=== Data provided ===
◆ ◆ ◆ ◆ ◆

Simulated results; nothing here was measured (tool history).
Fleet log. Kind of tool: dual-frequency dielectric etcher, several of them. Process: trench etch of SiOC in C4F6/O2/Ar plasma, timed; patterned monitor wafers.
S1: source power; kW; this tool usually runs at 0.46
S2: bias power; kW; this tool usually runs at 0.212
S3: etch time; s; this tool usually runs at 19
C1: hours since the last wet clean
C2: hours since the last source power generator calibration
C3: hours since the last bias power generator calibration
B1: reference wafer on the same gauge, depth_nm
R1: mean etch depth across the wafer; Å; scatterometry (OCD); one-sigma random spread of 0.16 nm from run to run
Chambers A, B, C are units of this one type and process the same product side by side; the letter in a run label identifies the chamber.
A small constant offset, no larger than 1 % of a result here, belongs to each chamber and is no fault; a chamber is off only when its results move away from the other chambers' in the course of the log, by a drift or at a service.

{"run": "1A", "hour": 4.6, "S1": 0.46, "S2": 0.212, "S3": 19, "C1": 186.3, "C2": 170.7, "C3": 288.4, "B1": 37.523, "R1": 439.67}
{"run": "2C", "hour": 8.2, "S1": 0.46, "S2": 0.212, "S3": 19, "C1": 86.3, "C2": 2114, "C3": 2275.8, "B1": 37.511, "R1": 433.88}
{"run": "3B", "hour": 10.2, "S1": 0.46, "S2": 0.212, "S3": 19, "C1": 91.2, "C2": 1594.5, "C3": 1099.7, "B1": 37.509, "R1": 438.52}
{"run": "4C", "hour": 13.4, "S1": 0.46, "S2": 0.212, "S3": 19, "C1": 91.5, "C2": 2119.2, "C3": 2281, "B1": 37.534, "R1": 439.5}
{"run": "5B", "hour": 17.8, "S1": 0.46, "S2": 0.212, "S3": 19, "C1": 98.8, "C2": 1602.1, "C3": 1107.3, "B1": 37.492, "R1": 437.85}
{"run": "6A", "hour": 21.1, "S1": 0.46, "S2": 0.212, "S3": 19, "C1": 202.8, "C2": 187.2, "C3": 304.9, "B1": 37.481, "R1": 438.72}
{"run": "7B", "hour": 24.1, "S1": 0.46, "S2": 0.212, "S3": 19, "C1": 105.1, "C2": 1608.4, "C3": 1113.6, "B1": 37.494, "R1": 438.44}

◆ ◆ ◆ ◆ ◆

Copy out, exactly and alone, the lines of the entries above between the ones holding "S2: bias power;" and "B1: reference wafer", inclusive.

S2: bias power; kW; this tool usually runs at 0.212
S3: etch time; s; this tool usually runs at 19
C1: hours since the last wet clean
C2: hours since the last source power generator calibration
C3: hours since the last bias power generator calibration
B1: reference wafer on the same gauge, depth_nm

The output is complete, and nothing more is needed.